- [Data shown]

------------------------------------

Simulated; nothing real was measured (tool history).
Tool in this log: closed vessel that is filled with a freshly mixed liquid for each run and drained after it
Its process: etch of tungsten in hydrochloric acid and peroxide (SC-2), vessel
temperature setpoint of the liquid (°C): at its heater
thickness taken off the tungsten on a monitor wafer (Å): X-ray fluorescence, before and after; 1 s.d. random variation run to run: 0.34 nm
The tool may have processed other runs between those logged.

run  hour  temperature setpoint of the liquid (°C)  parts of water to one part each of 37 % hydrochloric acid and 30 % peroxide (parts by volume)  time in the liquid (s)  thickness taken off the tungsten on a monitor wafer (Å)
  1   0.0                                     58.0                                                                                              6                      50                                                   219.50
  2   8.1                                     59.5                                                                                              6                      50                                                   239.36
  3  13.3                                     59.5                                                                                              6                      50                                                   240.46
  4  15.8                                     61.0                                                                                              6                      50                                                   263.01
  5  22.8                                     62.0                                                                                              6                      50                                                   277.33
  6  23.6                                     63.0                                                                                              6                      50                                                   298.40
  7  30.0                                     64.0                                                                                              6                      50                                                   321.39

------------------------------------

Please write out the material word for word from its first line through the line holding "temperature setpoint of the liquid (°C): at", including both, and no line past it.

Simulated; nothing real was measured (tool history).
Tool in this log: closed vessel that is filled with a freshly mixed liquid for each run and drained after it
Its process: etch of tungsten in hydrochloric acid and peroxide (SC-2), vessel
temperature setpoint of the liquid (°C): at its heater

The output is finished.